A line containing "10: op CONFORMAL_DEP" appears in the material below. Return exactly every line from the first through that one, and only those.

------

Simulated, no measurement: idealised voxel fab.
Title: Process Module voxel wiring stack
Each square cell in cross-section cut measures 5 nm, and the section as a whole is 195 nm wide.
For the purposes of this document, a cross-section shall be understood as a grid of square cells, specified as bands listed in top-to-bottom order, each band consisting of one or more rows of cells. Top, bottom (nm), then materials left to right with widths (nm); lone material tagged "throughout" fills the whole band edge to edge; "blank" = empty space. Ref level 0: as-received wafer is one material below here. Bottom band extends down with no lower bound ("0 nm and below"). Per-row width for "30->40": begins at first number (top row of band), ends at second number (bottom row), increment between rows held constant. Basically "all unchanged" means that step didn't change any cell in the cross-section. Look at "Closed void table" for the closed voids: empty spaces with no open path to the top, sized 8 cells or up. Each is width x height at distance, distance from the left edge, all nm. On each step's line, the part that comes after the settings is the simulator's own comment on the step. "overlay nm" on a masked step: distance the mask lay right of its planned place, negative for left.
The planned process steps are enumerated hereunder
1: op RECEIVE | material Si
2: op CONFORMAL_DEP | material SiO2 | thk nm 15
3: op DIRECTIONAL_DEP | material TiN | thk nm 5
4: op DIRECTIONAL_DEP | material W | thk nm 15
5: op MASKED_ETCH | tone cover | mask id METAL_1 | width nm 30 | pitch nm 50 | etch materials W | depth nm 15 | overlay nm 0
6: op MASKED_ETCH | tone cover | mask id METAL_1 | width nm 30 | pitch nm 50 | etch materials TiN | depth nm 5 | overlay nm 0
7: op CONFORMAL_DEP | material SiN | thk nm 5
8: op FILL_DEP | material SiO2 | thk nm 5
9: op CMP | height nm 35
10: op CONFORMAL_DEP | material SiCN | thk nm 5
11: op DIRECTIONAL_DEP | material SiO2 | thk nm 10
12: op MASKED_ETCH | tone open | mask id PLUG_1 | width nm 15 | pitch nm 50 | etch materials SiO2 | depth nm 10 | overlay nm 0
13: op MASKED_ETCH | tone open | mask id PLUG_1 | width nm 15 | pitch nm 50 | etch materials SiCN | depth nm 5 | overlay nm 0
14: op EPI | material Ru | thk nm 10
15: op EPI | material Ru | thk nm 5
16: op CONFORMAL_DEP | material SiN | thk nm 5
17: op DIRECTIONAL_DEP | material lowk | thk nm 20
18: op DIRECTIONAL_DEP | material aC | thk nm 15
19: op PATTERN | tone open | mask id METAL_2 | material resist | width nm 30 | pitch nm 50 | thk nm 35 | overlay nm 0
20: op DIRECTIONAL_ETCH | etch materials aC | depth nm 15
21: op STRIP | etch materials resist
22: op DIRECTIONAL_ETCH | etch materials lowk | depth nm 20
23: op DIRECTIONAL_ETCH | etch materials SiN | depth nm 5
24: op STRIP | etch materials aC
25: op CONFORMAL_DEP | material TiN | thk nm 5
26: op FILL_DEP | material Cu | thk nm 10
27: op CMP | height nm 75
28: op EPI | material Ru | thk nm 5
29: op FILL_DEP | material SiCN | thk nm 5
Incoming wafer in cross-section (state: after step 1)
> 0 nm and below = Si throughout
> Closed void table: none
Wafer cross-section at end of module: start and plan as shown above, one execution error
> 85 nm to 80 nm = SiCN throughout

------

*REPLY:*
Simulated, no measurement: idealised voxel fab.
Title: Process Module voxel wiring stack
Each square cell in cross-section cut measures 5 nm, and the section as a whole is 195 nm wide.
For the purposes of this document, a cross-section shall be understood as a grid of square cells, specified as bands listed in top-to-bottom order, each band consisting of one or more rows of cells. Top, bottom (nm), then materials left to right with widths (nm); lone material tagged "throughout" fills the whole band edge to edge; "blank" = empty space. Ref level 0: as-received wafer is one material below here. Bottom band extends down with no lower bound ("0 nm and below"). Per-row width for "30->40": begins at first number (top row of band), ends at second number (bottom row), increment between rows held constant. Basically "all unchanged" means that step didn't change any cell in the cross-section. Look at "Closed void table" for the closed voids: empty spaces with no open path to the top, sized 8 cells or up. Each is width x height at distance, distance from the left edge, all nm. On each step's line, the part that comes after the settings is the simulator's own comment on the step. "overlay nm" on a masked step: distance the mask lay right of its planned place, negative for left.
The planned process steps are enumerated hereunder
1: op RECEIVE | material Si
2: op CONFORMAL_DEP | material SiO2 | thk nm 15
3: op DIRECTIONAL_DEP | material TiN | thk nm 5
4: op DIRECTIONAL_DEP | material W | thk nm 15
5: op MASKED_ETCH | tone cover | mask id METAL_1 | width nm 30 | pitch nm 50 | etch materials W | depth nm 15 | overlay nm 0
6: op MASKED_ETCH | tone cover | mask id METAL_1 | width nm 30 | pitch nm 50 | etch materials TiN | depth nm 5 | overlay nm 0
7: op CONFORMAL_DEP | material SiN | thk nm 5
8: op FILL_DEP | material SiO2 | thk nm 5
9: op CMP | height nm 35
10: op CONFORMAL_DEP | material SiCN | thk nm 5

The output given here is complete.